═══ MATERIAL PROVIDED

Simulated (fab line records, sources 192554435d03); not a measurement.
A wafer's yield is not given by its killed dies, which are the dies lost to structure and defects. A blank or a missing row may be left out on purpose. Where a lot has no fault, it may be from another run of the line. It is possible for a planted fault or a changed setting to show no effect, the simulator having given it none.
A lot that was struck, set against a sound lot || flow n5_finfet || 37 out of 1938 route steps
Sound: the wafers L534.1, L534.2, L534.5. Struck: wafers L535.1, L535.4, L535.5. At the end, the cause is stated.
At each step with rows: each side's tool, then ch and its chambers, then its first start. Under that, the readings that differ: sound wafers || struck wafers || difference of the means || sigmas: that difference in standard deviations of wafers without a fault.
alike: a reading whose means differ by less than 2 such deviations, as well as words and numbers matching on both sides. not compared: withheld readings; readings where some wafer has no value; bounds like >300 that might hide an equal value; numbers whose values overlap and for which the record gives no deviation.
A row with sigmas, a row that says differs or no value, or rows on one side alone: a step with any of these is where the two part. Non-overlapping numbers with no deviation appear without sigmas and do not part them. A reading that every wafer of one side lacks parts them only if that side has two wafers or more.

══════

# ASSIGNED TASK
Set down the whole of the data, exactly as it stands.

# YOUR SOLUTION
Simulated (fab line records, sources 192554435d03); not a measurement.
A wafer's yield is not given by its killed dies, which are the dies lost to structure and defects. A blank or a missing row may be left out on purpose. Where a lot has no fault, it may be from another run of the line. It is possible for a planted fault or a changed setting to show no effect, the simulator having given it none.
A lot that was struck, set against a sound lot || flow n5_finfet || 37 out of 1938 route steps
Sound: the wafers L534.1, L534.2, L534.5. Struck: wafers L535.1, L535.4, L535.5. At the end, the cause is stated.
At each step with rows: each side's tool, then ch and its chambers, then its first start. Under that, the readings that differ: sound wafers || struck wafers || difference of the means || sigmas: that difference in standard deviations of wafers without a fault.
alike: a reading whose means differ by less than 2 such deviations, as well as words and numbers matching on both sides. not compared: withheld readings; readings where some wafer has no value; bounds like >300 that might hide an equal value; numbers whose values overlap and for which the record gives no deviation.
A row with sigmas, a row that says differs or no value, or rows on one side alone: a step with any of these is where the two part. Non-overlapping numbers with no deviation appear without sigmas and do not part them. A reading that every wafer of one side lacks parts them only if that side has two wafers or more.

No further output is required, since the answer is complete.